> [ACTION ITEM] Each record has to be repeated exactly as given.

^^^^^^^^^^^^^^^^

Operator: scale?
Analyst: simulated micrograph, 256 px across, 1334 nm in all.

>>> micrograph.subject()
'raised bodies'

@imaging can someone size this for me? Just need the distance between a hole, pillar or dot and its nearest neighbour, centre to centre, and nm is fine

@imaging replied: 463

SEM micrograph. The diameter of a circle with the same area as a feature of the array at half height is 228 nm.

^^^^^^^^^^^^^^^^

> [TASK SOLUTION]
Operator: scale?
Analyst: simulated micrograph, 256 px across, 1334 nm in all.

>>> micrograph.subject()
'raised bodies'

@imaging can someone size this for me? Just need the distance between a hole, pillar or dot and its nearest neighbour, centre to centre, and nm is fine

@imaging replied: 463

SEM micrograph. The diameter of a circle with the same area as a feature of the array at half height is 228 nm.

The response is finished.